■ Information:
* * * *

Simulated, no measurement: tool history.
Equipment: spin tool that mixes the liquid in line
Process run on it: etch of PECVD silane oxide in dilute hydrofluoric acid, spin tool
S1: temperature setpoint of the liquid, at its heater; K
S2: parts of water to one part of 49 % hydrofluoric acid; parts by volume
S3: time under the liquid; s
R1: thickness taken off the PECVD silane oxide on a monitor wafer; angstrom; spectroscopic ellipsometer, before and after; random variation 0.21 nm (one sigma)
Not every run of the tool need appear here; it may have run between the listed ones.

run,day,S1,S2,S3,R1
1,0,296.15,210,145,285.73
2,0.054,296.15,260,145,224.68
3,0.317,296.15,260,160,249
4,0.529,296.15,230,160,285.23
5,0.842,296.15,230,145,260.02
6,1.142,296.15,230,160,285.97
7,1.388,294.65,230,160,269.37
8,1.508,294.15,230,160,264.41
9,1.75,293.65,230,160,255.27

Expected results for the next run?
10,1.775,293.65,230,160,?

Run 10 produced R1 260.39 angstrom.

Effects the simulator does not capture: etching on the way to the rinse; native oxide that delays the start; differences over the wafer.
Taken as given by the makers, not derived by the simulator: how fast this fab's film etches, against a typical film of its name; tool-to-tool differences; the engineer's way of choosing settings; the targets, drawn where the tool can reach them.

* * * *

Would you copy out exactly the lines above that start at the one containing "4,0.529,296.15,230,160,285.23" and end at the one containing "Effects the simulator", inclusive?

4,0.529,296.15,230,160,285.23
5,0.842,296.15,230,145,260.02
6,1.142,296.15,230,160,285.97
7,1.388,294.65,230,160,269.37
8,1.508,294.15,230,160,264.41
9,1.75,293.65,230,160,255.27

Expected results for the next run?
10,1.775,293.65,230,160,?

Run 10 produced R1 260.39 angstrom.

Effects the simulator does not capture: etching on the way to the rinse; native oxide that delays the start; differences over the wafer.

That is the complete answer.